— Work order —
Reproduce each line from the first in the data through the line that contains "(+) after a" exactly; give nothing else.

________________________
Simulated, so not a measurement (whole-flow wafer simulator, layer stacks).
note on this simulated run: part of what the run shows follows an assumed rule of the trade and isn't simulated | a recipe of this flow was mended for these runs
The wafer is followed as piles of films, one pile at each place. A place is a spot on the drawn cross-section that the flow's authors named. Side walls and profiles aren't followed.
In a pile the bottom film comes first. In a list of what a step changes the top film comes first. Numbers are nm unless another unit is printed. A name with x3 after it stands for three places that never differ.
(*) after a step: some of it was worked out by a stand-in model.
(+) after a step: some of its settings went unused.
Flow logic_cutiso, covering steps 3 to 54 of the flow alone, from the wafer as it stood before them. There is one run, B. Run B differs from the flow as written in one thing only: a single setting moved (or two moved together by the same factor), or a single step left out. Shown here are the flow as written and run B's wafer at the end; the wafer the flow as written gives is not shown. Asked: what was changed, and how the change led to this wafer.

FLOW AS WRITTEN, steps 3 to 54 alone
________________________

— Written answer —
Simulated, so not a measurement (whole-flow wafer simulator, layer stacks).
note on this simulated run: part of what the run shows follows an assumed rule of the trade and isn't simulated | a recipe of this flow was mended for these runs
The wafer is followed as piles of films, one pile at each place. A place is a spot on the drawn cross-section that the flow's authors named. Side walls and profiles aren't followed.
In a pile the bottom film comes first. In a list of what a step changes the top film comes first. Numbers are nm unless another unit is printed. A name with x3 after it stands for three places that never differ.
(*) after a step: some of it was worked out by a stand-in model.
(+) after a step: some of its settings went unused.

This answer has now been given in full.